[EXTRACTED RECORDS Boundary: Start]
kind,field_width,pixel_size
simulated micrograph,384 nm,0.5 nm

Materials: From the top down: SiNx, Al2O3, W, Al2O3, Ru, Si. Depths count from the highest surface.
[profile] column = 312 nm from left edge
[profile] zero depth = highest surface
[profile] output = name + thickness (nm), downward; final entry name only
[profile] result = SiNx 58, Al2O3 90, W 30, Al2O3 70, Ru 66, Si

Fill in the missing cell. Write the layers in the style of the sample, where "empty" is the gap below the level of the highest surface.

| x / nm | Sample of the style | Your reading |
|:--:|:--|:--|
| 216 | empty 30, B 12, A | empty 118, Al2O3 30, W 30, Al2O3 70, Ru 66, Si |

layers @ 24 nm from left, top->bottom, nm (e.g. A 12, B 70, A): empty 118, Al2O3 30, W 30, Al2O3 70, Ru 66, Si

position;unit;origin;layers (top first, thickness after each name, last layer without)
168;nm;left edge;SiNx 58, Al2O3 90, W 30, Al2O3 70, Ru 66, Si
[EXTRACTED RECORDS Boundary: End]

Write the opening line of the data above and every line after it, exactly, stopping once you have written the line with "position;unit;origin;layers (top first, thickness".

- WORKED SOLUTION
kind,field_width,pixel_size
simulated micrograph,384 nm,0.5 nm

Materials: From the top down: SiNx, Al2O3, W, Al2O3, Ru, Si. Depths count from the highest surface.
[profile] column = 312 nm from left edge
[profile] zero depth = highest surface
[profile] output = name + thickness (nm), downward; final entry name only
[profile] result = SiNx 58, Al2O3 90, W 30, Al2O3 70, Ru 66, Si

Fill in the missing cell. Write the layers in the style of the sample, where "empty" is the gap below the level of the highest surface.

| x / nm | Sample of the style | Your reading |
|:--:|:--|:--|
| 216 | empty 30, B 12, A | empty 118, Al2O3 30, W 30, Al2O3 70, Ru 66, Si |

layers @ 24 nm from left, top->bottom, nm (e.g. A 12, B 70, A): empty 118, Al2O3 30, W 30, Al2O3 70, Ru 66, Si

position;unit;origin;layers (top first, thickness after each name, last layer without)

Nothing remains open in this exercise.